_ _ _ _ _

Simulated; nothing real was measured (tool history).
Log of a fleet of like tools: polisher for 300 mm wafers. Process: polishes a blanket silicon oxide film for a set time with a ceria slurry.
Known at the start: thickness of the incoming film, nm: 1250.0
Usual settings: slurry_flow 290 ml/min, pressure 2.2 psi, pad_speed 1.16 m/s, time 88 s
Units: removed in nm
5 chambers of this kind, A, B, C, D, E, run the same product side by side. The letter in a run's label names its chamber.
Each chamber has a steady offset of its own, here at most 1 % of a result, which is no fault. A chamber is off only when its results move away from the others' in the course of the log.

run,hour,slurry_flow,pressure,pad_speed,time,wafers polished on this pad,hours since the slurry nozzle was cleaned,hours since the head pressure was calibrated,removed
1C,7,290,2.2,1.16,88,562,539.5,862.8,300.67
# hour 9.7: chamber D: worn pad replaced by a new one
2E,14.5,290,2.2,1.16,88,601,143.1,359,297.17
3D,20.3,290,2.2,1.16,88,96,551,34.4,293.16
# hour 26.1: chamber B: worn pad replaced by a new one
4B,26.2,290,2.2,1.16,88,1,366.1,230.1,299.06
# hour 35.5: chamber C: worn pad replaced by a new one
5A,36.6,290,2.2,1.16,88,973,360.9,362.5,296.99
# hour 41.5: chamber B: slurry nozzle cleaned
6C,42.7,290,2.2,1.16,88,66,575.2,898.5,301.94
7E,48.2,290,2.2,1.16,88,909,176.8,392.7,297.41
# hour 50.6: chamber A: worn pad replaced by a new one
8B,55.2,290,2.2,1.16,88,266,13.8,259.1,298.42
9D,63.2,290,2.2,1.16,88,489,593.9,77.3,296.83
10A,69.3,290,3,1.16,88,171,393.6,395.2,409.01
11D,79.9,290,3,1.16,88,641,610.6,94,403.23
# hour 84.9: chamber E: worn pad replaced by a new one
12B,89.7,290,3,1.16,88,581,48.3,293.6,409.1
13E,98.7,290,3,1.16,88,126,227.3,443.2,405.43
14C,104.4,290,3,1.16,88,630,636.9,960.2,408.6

_ _ _ _ _

WORK ITEM. When copying the data above, please keep exactly the lines from its first line through the line with "Usual settings: slurry_flow", both ends included, and drop the rest.

REPLY.
Simulated; nothing real was measured (tool history).
Log of a fleet of like tools: polisher for 300 mm wafers. Process: polishes a blanket silicon oxide film for a set time with a ceria slurry.
Known at the start: thickness of the incoming film, nm: 1250.0
Usual settings: slurry_flow 290 ml/min, pressure 2.2 psi, pad_speed 1.16 m/s, time 88 s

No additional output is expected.